*** Data for analysis Section Begins ***

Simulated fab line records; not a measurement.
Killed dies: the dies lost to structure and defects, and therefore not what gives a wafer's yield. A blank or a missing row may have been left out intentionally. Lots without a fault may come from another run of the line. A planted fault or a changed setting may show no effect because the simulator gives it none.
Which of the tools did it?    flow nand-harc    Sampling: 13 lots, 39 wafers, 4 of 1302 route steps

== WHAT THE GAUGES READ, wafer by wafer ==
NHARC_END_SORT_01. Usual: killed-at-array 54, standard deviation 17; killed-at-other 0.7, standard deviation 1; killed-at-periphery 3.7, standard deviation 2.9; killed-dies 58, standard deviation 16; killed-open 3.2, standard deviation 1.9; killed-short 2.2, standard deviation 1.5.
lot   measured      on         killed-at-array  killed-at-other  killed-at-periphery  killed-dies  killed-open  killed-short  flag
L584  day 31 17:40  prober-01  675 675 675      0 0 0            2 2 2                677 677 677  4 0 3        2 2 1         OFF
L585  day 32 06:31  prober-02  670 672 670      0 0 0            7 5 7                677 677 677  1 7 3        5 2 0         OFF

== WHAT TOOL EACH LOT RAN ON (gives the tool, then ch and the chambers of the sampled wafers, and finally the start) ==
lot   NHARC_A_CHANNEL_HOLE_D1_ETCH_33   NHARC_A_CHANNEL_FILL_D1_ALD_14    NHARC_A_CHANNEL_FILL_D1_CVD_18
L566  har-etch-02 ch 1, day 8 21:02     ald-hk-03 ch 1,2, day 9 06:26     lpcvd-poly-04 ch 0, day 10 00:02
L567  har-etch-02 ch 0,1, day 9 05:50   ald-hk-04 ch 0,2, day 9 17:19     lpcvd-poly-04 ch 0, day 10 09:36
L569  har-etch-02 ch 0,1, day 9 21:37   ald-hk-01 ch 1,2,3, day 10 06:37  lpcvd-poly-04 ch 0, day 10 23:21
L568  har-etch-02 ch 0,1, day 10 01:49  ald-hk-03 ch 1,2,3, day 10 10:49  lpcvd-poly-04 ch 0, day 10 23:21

*** Data for analysis Section Ends ***

Task item
Output the listing above word for word, from the opening line through the line that contains "Killed dies: the", and leave out everything after it.

Exercise answer
Simulated fab line records; not a measurement.
Killed dies: the dies lost to structure and defects, and therefore not what gives a wafer's yield. A blank or a missing row may have been left out intentionally. Lots without a fault may come from another run of the line. A planted fault or a changed setting may show no effect because the simulator gives it none.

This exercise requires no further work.